REQUIREMENT =>
Give back the entries exactly, ending with the "S4: pressure of" line.

▬▬▬

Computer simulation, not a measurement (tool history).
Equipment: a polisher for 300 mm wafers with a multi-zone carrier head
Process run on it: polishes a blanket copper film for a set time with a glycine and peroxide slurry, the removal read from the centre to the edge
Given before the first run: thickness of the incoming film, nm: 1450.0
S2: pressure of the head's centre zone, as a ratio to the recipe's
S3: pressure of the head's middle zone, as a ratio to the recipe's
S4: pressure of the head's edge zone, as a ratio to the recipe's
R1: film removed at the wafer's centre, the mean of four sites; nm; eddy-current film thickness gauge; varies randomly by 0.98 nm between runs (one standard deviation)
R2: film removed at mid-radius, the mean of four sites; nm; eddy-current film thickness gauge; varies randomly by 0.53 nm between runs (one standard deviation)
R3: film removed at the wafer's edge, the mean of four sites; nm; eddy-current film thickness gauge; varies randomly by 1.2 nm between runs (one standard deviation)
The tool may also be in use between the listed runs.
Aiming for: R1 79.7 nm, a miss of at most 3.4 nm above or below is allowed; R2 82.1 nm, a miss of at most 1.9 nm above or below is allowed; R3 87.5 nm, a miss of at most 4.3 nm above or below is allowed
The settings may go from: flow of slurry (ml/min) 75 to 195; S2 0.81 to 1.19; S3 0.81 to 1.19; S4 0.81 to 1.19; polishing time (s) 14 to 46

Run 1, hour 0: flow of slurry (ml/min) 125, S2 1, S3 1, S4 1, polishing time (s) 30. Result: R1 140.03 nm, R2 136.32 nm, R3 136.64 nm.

▬▬▬

EXERCISE SOLUTION =>
Computer simulation, not a measurement (tool history).
Equipment: a polisher for 300 mm wafers with a multi-zone carrier head
Process run on it: polishes a blanket copper film for a set time with a glycine and peroxide slurry, the removal read from the centre to the edge
Given before the first run: thickness of the incoming film, nm: 1450.0
S2: pressure of the head's centre zone, as a ratio to the recipe's
S3: pressure of the head's middle zone, as a ratio to the recipe's
S4: pressure of the head's edge zone, as a ratio to the recipe's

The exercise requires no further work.